→ Brief
Starting with the first line below, reproduce each line exactly until you have included the one bearing "At each step".

→ The data
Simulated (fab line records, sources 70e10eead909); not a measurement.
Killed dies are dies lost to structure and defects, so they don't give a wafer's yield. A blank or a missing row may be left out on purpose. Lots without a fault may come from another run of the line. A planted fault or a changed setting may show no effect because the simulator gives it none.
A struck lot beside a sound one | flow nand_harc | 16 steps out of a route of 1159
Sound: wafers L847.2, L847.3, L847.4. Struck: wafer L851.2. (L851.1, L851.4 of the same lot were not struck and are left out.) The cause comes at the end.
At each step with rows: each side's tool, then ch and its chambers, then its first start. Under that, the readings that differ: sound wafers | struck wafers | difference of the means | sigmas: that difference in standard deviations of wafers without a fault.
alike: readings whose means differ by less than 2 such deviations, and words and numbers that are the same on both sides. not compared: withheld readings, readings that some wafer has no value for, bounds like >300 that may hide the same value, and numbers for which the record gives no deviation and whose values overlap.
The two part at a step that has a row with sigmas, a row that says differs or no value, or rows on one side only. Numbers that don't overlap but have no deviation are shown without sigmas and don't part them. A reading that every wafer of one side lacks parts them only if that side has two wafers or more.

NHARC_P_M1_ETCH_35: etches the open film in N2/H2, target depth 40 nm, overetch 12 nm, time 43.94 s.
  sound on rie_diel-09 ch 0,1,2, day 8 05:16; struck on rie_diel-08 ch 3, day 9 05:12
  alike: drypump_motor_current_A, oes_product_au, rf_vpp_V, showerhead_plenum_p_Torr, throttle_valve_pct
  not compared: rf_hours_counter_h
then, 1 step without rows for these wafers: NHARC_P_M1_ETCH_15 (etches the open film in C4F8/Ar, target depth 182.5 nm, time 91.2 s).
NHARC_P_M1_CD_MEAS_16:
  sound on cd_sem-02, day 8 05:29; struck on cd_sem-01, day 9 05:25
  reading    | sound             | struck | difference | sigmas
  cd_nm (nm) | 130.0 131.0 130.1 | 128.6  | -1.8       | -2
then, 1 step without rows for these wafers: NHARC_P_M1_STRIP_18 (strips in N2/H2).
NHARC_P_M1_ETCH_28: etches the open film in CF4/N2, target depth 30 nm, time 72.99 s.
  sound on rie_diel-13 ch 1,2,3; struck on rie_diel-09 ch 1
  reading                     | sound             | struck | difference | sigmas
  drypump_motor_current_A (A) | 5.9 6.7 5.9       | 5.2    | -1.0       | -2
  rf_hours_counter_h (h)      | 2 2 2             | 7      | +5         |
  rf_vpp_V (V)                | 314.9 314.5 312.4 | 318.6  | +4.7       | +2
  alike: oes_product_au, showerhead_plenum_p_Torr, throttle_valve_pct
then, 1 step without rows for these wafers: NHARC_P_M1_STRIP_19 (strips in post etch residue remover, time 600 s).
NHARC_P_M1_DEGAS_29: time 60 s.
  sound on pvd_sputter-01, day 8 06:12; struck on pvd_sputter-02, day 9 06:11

→ Response
Simulated (fab line records, sources 70e10eead909); not a measurement.
Killed dies are dies lost to structure and defects, so they don't give a wafer's yield. A blank or a missing row may be left out on purpose. Lots without a fault may come from another run of the line. A planted fault or a changed setting may show no effect because the simulator gives it none.
A struck lot beside a sound one | flow nand_harc | 16 steps out of a route of 1159
Sound: wafers L847.2, L847.3, L847.4. Struck: wafer L851.2. (L851.1, L851.4 of the same lot were not struck and are left out.) The cause comes at the end.
At each step with rows: each side's tool, then ch and its chambers, then its first start. Under that, the readings that differ: sound wafers | struck wafers | difference of the means | sigmas: that difference in standard deviations of wafers without a fault.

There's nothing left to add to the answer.